== TASK ITEM ==
Your output should be the entries below, from the first line up to and including the line with "Shown is cross-section", reproduced exactly and with no other lines.

== INFORMATION ==
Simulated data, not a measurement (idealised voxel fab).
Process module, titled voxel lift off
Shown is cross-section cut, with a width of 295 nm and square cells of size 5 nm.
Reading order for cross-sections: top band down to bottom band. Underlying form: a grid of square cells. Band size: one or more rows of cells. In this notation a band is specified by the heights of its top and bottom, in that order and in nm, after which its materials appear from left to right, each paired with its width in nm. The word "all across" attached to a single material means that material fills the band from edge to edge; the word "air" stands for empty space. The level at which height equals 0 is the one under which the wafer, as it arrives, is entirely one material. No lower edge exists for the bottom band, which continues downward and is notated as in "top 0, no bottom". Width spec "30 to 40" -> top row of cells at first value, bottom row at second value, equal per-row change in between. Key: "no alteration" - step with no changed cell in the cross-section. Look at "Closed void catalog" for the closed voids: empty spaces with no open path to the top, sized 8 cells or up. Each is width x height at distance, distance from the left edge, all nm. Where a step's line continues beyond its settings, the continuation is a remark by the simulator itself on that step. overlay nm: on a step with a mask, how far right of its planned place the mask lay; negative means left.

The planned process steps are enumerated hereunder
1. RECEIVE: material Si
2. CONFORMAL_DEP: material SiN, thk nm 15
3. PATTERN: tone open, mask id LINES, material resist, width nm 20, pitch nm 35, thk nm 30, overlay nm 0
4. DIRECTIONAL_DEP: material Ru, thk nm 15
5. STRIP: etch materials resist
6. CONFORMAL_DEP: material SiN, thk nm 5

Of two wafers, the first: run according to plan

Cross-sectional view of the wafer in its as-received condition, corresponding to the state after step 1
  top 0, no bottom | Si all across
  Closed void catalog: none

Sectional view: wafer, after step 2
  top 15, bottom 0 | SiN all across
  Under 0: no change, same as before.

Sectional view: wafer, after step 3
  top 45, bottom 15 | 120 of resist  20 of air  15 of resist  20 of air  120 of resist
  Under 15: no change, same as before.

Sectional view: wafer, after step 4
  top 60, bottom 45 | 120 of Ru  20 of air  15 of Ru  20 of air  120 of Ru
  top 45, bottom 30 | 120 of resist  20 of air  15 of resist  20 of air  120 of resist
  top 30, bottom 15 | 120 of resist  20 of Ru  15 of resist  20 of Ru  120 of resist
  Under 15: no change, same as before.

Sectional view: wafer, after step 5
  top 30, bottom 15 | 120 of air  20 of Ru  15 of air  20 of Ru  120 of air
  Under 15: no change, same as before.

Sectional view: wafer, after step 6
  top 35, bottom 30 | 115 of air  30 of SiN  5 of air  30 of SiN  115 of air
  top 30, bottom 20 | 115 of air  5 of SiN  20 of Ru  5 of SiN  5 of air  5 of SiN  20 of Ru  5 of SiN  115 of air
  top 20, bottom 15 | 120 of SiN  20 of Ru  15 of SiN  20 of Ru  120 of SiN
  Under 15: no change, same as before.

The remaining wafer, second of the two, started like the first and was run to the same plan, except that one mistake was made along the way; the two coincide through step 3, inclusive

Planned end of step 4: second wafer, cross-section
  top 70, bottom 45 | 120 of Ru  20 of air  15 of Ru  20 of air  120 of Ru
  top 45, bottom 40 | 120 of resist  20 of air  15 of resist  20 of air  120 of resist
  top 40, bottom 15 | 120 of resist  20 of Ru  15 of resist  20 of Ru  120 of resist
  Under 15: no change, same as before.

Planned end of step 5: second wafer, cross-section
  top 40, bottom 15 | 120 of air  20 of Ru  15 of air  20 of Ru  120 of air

== EXERCISE RESPONSE ==
Simulated data, not a measurement (idealised voxel fab).
Process module, titled voxel lift off
Shown is cross-section cut, with a width of 295 nm and square cells of size 5 nm.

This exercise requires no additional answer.